- _BRIEF_
From the entries below, transcribe exactly the lines between the line holding "177 DEVELOP: resist, 60 s (*)" and the line holding "181 STRIP: resist, chemistry", inclusive; skip all other lines.

- _INFORMATION GIVEN_
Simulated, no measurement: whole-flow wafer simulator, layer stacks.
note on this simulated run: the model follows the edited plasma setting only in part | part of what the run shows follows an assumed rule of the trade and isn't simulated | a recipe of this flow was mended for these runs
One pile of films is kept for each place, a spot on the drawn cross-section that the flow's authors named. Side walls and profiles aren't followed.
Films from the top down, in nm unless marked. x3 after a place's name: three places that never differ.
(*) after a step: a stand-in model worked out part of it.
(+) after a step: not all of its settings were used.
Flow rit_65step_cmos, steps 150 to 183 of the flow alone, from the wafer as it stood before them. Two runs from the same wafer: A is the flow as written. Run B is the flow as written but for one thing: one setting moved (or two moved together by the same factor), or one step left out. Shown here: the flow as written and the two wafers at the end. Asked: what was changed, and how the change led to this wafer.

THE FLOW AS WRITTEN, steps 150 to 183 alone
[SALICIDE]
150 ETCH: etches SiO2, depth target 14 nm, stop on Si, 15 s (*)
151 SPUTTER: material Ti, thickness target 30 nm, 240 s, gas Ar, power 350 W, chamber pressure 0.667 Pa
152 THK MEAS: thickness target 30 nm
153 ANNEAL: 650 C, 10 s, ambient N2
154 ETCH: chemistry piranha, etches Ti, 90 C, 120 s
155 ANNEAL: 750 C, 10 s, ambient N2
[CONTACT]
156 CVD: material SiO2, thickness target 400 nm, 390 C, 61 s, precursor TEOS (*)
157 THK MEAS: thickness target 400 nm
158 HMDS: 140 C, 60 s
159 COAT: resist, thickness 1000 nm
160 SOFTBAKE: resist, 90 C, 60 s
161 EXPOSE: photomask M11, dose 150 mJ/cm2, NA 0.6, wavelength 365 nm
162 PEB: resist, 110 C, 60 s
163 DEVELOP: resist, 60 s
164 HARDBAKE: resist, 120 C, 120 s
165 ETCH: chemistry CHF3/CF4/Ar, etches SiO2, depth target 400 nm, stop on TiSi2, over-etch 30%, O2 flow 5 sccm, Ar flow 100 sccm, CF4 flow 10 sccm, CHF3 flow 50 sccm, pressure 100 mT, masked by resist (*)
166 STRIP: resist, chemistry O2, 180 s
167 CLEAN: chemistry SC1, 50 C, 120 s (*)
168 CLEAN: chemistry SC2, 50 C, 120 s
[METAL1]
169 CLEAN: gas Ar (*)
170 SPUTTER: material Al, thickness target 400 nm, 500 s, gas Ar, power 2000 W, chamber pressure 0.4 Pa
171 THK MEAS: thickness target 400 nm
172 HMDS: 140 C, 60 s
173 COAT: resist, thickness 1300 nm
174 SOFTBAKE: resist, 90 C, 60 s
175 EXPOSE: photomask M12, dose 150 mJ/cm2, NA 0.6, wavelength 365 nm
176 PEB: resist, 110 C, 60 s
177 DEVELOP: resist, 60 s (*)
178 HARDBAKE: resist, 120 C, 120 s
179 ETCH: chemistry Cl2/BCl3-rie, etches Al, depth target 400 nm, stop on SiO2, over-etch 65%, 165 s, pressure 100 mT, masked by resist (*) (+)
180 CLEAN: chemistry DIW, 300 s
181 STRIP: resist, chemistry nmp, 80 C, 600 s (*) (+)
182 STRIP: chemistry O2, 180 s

- _TASK RESPONSE_
177 DEVELOP: resist, 60 s (*)
178 HARDBAKE: resist, 120 C, 120 s
179 ETCH: chemistry Cl2/BCl3-rie, etches Al, depth target 400 nm, stop on SiO2, over-etch 65%, 165 s, pressure 100 mT, masked by resist (*) (+)
180 CLEAN: chemistry DIW, 300 s
181 STRIP: resist, chemistry nmp, 80 C, 600 s (*) (+)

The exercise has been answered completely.